• _WORK INSTRUCTION_
Restate verbatim the span of lines below between the line with "A width such" and the line with "the cross-section changed.", including those two lines, and only that span.

-------- DATA SECTION --------

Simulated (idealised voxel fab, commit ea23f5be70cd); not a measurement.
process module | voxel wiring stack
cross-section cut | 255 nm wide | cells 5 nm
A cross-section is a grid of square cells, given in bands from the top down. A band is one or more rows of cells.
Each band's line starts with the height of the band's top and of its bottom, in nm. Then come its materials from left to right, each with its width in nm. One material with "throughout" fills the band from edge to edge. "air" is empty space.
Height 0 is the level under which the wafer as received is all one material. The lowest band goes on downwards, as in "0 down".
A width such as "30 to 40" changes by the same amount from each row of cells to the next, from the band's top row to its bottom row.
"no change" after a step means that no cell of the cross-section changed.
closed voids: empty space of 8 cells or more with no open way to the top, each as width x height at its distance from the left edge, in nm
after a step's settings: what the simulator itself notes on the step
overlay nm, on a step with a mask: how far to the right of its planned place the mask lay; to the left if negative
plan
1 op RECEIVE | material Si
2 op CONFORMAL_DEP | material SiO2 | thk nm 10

--------

• _EXERCISE ANSWER_
A width such as "30 to 40" changes by the same amount from each row of cells to the next, from the band's top row to its bottom row.
"no change" after a step means that no cell of the cross-section changed.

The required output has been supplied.